**WORK ORDER**
Starting at the top of the listing below, copy each line exactly, stopping after the line that contains "wafer;drypump motor current A (A)".

**INPUT DATA**
• • • • •
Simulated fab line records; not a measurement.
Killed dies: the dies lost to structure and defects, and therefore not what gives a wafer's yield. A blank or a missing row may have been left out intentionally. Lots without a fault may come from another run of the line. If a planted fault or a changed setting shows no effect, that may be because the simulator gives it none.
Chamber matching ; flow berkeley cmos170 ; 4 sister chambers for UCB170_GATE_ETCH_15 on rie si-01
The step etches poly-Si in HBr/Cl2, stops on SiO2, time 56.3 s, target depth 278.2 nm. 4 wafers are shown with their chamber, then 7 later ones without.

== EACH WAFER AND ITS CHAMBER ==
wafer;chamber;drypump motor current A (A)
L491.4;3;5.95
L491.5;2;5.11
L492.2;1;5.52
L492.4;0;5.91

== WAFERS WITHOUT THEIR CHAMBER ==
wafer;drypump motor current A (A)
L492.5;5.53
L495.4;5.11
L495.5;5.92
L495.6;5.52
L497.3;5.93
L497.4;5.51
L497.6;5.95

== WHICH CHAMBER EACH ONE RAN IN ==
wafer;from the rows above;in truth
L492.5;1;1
• • • • •

**EXERCISE RESULT**
Simulated fab line records; not a measurement.
Killed dies: the dies lost to structure and defects, and therefore not what gives a wafer's yield. A blank or a missing row may have been left out intentionally. Lots without a fault may come from another run of the line. If a planted fault or a changed setting shows no effect, that may be because the simulator gives it none.
Chamber matching ; flow berkeley cmos170 ; 4 sister chambers for UCB170_GATE_ETCH_15 on rie si-01
The step etches poly-Si in HBr/Cl2, stops on SiO2, time 56.3 s, target depth 278.2 nm. 4 wafers are shown with their chamber, then 7 later ones without.

== EACH WAFER AND ITS CHAMBER ==
wafer;chamber;drypump motor current A (A)
L491.4;3;5.95
L491.5;2;5.11
L492.2;1;5.52
L492.4;0;5.91

== WAFERS WITHOUT THEIR CHAMBER ==
wafer;drypump motor current A (A)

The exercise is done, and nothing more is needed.